Exercise
Produce an exact copy of the lines below, starting at the first and ending with the line containing "thickness taken off the flowable".

Given entries
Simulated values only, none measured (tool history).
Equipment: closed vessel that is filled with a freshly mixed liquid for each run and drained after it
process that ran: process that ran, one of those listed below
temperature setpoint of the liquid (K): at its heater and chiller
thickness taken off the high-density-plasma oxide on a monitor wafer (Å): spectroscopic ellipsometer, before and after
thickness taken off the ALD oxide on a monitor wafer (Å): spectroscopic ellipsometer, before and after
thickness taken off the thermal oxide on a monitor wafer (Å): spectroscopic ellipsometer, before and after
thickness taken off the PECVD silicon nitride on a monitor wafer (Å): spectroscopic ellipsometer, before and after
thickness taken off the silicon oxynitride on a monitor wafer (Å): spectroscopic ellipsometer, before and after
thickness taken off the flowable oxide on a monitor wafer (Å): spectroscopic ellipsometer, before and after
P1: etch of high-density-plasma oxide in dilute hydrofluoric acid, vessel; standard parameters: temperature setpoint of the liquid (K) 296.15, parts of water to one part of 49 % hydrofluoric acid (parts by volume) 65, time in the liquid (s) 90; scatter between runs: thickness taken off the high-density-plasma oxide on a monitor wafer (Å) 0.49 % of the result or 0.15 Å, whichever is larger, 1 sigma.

Written solution
Simulated values only, none measured (tool history).
Equipment: closed vessel that is filled with a freshly mixed liquid for each run and drained after it
process that ran: process that ran, one of those listed below
temperature setpoint of the liquid (K): at its heater and chiller
thickness taken off the high-density-plasma oxide on a monitor wafer (Å): spectroscopic ellipsometer, before and after
thickness taken off the ALD oxide on a monitor wafer (Å): spectroscopic ellipsometer, before and after
thickness taken off the thermal oxide on a monitor wafer (Å): spectroscopic ellipsometer, before and after
thickness taken off the PECVD silicon nitride on a monitor wafer (Å): spectroscopic ellipsometer, before and after
thickness taken off the silicon oxynitride on a monitor wafer (Å): spectroscopic ellipsometer, before and after
thickness taken off the flowable oxide on a monitor wafer (Å): spectroscopic ellipsometer, before and after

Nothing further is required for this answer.